▶ **ACTIVITY**: Output must match the data below exactly from its first line through the line that contains "removed: film removed, the", with no other line.

▶ **DATASET CONTENT**:
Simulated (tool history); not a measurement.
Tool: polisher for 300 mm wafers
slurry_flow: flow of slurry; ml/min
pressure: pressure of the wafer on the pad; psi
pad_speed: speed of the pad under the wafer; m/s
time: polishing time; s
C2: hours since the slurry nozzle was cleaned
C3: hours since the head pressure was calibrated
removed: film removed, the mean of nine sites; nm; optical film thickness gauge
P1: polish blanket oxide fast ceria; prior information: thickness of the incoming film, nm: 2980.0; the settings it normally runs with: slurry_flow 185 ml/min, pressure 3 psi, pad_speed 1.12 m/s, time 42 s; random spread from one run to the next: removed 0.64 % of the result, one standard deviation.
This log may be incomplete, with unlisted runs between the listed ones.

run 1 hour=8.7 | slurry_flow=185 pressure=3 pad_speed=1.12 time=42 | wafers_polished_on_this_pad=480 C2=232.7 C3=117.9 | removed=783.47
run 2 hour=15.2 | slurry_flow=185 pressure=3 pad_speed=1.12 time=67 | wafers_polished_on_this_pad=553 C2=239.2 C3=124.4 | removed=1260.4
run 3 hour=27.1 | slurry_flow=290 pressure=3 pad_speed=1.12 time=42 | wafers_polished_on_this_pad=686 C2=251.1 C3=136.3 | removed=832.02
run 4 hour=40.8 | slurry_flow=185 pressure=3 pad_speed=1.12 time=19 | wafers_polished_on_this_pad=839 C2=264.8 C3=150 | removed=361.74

▶ **RESULT**:
Simulated (tool history); not a measurement.
Tool: polisher for 300 mm wafers
slurry_flow: flow of slurry; ml/min
pressure: pressure of the wafer on the pad; psi
pad_speed: speed of the pad under the wafer; m/s
time: polishing time; s
C2: hours since the slurry nozzle was cleaned
C3: hours since the head pressure was calibrated
removed: film removed, the mean of nine sites; nm; optical film thickness gauge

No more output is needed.